WORK ORDER
Could you retype every entry below exactly as written?

INFORMATION GIVEN
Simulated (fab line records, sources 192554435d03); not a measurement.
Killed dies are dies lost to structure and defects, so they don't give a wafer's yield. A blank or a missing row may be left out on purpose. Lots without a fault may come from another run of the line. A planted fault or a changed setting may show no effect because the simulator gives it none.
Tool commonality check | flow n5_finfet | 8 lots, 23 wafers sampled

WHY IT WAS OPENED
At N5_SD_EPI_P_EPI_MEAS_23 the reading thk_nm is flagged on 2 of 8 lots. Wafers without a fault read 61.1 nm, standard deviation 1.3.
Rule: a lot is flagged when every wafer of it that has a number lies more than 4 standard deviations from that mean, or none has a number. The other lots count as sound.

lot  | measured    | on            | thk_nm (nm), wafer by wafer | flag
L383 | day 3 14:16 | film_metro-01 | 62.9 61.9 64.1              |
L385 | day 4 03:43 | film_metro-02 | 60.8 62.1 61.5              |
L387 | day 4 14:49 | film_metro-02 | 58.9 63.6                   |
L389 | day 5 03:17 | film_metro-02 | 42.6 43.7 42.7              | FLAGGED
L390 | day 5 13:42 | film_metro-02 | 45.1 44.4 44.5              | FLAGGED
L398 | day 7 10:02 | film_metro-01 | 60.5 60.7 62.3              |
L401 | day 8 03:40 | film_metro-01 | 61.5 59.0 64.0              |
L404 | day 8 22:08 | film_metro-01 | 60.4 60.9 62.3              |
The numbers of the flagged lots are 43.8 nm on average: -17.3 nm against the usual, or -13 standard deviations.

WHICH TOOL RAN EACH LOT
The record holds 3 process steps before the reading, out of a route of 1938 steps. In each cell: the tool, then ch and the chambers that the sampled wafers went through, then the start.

EXPECTED ANSWER
Simulated (fab line records, sources 192554435d03); not a measurement.
Killed dies are dies lost to structure and defects, so they don't give a wafer's yield. A blank or a missing row may be left out on purpose. Lots without a fault may come from another run of the line. A planted fault or a changed setting may show no effect because the simulator gives it none.
Tool commonality check | flow n5_finfet | 8 lots, 23 wafers sampled

WHY IT WAS OPENED
At N5_SD_EPI_P_EPI_MEAS_23 the reading thk_nm is flagged on 2 of 8 lots. Wafers without a fault read 61.1 nm, standard deviation 1.3.
Rule: a lot is flagged when every wafer of it that has a number lies more than 4 standard deviations from that mean, or none has a number. The other lots count as sound.

lot  | measured    | on            | thk_nm (nm), wafer by wafer | flag
L383 | day 3 14:16 | film_metro-01 | 62.9 61.9 64.1              |
L385 | day 4 03:43 | film_metro-02 | 60.8 62.1 61.5              |
L387 | day 4 14:49 | film_metro-02 | 58.9 63.6                   |
L389 | day 5 03:17 | film_metro-02 | 42.6 43.7 42.7              | FLAGGED
L390 | day 5 13:42 | film_metro-02 | 45.1 44.4 44.5              | FLAGGED
L398 | day 7 10:02 | film_metro-01 | 60.5 60.7 62.3              |
L401 | day 8 03:40 | film_metro-01 | 61.5 59.0 64.0              |
L404 | day 8 22:08 | film_metro-01 | 60.4 60.9 62.3              |
The numbers of the flagged lots are 43.8 nm on average: -17.3 nm against the usual, or -13 standard deviations.

WHICH TOOL RAN EACH LOT
The record holds 3 process steps before the reading, out of a route of 1938 steps. In each cell: the tool, then ch and the chambers that the sampled wafers went through, then the start.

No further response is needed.